### Work order:
Return the lines below exactly, from the first one through the line that has "Subject | lines". Leave out everything after it.

'''
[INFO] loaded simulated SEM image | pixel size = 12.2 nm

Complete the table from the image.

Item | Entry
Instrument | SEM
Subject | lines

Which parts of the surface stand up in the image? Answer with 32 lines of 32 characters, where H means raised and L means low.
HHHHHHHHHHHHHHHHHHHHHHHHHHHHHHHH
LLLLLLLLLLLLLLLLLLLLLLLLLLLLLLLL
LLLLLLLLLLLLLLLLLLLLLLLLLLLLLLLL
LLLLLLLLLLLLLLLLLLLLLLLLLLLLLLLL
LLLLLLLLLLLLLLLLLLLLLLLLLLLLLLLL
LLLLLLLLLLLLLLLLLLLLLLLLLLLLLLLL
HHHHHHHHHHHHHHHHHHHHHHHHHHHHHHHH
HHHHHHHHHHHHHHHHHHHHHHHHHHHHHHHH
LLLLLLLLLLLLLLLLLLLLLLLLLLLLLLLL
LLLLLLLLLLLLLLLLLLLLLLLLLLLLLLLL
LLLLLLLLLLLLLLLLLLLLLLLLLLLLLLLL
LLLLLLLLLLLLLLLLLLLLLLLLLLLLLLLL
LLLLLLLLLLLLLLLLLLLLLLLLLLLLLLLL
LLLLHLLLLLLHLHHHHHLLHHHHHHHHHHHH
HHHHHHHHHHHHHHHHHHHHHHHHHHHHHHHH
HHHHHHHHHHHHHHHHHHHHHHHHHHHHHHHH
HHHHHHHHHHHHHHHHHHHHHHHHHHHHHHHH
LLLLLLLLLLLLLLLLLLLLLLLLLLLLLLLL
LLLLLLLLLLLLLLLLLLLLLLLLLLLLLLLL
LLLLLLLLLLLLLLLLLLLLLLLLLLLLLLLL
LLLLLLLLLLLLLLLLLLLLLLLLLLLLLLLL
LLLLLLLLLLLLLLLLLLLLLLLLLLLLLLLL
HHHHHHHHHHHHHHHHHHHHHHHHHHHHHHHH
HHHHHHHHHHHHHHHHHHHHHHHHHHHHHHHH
'''

### Answer space:
[INFO] loaded simulated SEM image | pixel size = 12.2 nm

Complete the table from the image.

Item | Entry
Instrument | SEM
Subject | lines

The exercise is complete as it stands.